TASK ITEM: Transcribe, verbatim, every line from the start of the entries through the line that contains "244.5 | 13.69 |"; include both boundary lines and omit all others.

GIVEN DATA:
┄┄┄┄┄┄┄┄┄┄

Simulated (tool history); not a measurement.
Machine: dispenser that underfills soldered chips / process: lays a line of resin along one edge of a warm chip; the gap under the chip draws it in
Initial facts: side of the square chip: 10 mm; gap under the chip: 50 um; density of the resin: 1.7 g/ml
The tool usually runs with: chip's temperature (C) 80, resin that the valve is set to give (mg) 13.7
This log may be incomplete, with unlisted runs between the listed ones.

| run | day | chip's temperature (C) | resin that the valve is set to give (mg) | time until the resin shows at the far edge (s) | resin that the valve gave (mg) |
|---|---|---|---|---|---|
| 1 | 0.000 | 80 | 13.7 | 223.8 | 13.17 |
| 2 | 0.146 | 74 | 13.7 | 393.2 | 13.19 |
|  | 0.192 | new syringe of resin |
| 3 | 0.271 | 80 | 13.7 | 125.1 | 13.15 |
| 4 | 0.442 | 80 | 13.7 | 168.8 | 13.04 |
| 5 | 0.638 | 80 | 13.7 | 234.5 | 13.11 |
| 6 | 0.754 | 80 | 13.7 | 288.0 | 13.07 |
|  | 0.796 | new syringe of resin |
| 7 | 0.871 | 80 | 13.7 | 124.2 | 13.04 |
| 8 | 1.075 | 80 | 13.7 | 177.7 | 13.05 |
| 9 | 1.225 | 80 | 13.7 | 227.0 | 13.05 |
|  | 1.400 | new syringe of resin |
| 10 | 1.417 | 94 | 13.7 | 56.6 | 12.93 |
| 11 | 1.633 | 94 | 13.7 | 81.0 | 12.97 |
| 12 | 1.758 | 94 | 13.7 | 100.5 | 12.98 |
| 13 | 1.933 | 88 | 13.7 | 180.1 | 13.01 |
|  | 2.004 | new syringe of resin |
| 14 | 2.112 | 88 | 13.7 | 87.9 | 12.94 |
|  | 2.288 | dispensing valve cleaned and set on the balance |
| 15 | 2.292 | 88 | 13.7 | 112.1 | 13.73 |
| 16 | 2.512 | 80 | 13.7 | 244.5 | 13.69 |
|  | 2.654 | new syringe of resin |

┄┄┄┄┄┄┄┄┄┄

EXERCISE RESULT:
Simulated (tool history); not a measurement.
Machine: dispenser that underfills soldered chips / process: lays a line of resin along one edge of a warm chip; the gap under the chip draws it in
Initial facts: side of the square chip: 10 mm; gap under the chip: 50 um; density of the resin: 1.7 g/ml
The tool usually runs with: chip's temperature (C) 80, resin that the valve is set to give (mg) 13.7
This log may be incomplete, with unlisted runs between the listed ones.

| run | day | chip's temperature (C) | resin that the valve is set to give (mg) | time until the resin shows at the far edge (s) | resin that the valve gave (mg) |
|---|---|---|---|---|---|
| 1 | 0.000 | 80 | 13.7 | 223.8 | 13.17 |
| 2 | 0.146 | 74 | 13.7 | 393.2 | 13.19 |
|  | 0.192 | new syringe of resin |
| 3 | 0.271 | 80 | 13.7 | 125.1 | 13.15 |
| 4 | 0.442 | 80 | 13.7 | 168.8 | 13.04 |
| 5 | 0.638 | 80 | 13.7 | 234.5 | 13.11 |
| 6 | 0.754 | 80 | 13.7 | 288.0 | 13.07 |
|  | 0.796 | new syringe of resin |
| 7 | 0.871 | 80 | 13.7 | 124.2 | 13.04 |
| 8 | 1.075 | 80 | 13.7 | 177.7 | 13.05 |
| 9 | 1.225 | 80 | 13.7 | 227.0 | 13.05 |
|  | 1.400 | new syringe of resin |
| 10 | 1.417 | 94 | 13.7 | 56.6 | 12.93 |
| 11 | 1.633 | 94 | 13.7 | 81.0 | 12.97 |
| 12 | 1.758 | 94 | 13.7 | 100.5 | 12.98 |
| 13 | 1.933 | 88 | 13.7 | 180.1 | 13.01 |
|  | 2.004 | new syringe of resin |
| 14 | 2.112 | 88 | 13.7 | 87.9 | 12.94 |
|  | 2.288 | dispensing valve cleaned and set on the balance |
| 15 | 2.292 | 88 | 13.7 | 112.1 | 13.73 |
| 16 | 2.512 | 80 | 13.7 | 244.5 | 13.69 |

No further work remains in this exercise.